**ACTIVITY**
Using the material that follows, output exactly the lines from the one containing "4 MASKED_ETCH: tone" through the one containing "13 OXIDIZE: depth nm 5", with both ends kept.

**MATERIAL SHOWN**
━━━━━━━━━━━━━━━━

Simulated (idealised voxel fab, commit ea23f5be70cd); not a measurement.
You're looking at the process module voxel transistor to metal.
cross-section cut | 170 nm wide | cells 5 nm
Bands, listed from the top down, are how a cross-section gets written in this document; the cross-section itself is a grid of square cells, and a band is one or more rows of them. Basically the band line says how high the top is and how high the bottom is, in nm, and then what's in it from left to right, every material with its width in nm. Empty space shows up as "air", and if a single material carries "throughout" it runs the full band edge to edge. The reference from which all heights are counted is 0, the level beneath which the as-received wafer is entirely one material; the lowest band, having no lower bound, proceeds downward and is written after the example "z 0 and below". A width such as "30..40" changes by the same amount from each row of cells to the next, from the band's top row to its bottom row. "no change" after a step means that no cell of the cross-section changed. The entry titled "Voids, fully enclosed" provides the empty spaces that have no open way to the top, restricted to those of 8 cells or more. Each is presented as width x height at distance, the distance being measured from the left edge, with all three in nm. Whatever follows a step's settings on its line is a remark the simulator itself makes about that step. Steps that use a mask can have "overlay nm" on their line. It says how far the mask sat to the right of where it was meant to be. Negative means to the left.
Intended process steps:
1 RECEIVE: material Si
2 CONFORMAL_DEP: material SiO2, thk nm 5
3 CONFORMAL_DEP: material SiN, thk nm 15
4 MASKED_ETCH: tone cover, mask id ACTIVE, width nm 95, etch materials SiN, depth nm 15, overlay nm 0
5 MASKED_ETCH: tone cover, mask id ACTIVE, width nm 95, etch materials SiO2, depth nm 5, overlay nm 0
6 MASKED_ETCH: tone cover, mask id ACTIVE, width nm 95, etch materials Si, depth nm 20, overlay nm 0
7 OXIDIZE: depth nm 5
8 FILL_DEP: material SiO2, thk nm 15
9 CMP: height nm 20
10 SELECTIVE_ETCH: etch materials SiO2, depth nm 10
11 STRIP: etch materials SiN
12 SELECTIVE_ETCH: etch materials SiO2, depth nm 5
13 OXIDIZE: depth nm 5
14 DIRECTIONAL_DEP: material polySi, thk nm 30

━━━━━━━━━━━━━━━━

**PROBLEM SOLUTION**
4 MASKED_ETCH: tone cover, mask id ACTIVE, width nm 95, etch materials SiN, depth nm 15, overlay nm 0
5 MASKED_ETCH: tone cover, mask id ACTIVE, width nm 95, etch materials SiO2, depth nm 5, overlay nm 0
6 MASKED_ETCH: tone cover, mask id ACTIVE, width nm 95, etch materials Si, depth nm 20, overlay nm 0
7 OXIDIZE: depth nm 5
8 FILL_DEP: material SiO2, thk nm 15
9 CMP: height nm 20
10 SELECTIVE_ETCH: etch materials SiO2, depth nm 10
11 STRIP: etch materials SiN
12 SELECTIVE_ETCH: etch materials SiO2, depth nm 5
13 OXIDIZE: depth nm 5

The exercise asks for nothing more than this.